┌──

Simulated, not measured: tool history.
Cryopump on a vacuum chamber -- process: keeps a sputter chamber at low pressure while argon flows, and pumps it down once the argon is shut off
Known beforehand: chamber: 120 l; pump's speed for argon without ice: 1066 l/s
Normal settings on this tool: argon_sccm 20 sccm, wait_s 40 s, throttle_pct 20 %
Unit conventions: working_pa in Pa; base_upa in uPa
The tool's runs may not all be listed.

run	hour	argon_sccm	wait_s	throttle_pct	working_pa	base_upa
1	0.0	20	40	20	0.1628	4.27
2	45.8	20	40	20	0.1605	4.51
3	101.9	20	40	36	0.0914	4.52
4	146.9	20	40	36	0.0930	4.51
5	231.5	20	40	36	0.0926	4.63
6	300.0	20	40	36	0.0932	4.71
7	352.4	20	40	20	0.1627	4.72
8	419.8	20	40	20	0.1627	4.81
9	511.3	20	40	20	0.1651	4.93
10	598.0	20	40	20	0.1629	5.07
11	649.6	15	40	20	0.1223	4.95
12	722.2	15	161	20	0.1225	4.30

└──

* ACTIVITY: All of the data above should be written out again word for word.

* EXERCISE SOLUTION:
Simulated, not measured: tool history.
Cryopump on a vacuum chamber -- process: keeps a sputter chamber at low pressure while argon flows, and pumps it down once the argon is shut off
Known beforehand: chamber: 120 l; pump's speed for argon without ice: 1066 l/s
Normal settings on this tool: argon_sccm 20 sccm, wait_s 40 s, throttle_pct 20 %
Unit conventions: working_pa in Pa; base_upa in uPa
The tool's runs may not all be listed.

run	hour	argon_sccm	wait_s	throttle_pct	working_pa	base_upa
1	0.0	20	40	20	0.1628	4.27
2	45.8	20	40	20	0.1605	4.51
3	101.9	20	40	36	0.0914	4.52
4	146.9	20	40	36	0.0930	4.51
5	231.5	20	40	36	0.0926	4.63
6	300.0	20	40	36	0.0932	4.71
7	352.4	20	40	20	0.1627	4.72
8	419.8	20	40	20	0.1627	4.81
9	511.3	20	40	20	0.1651	4.93
10	598.0	20	40	20	0.1629	5.07
11	649.6	15	40	20	0.1223	4.95
12	722.2	15	161	20	0.1225	4.30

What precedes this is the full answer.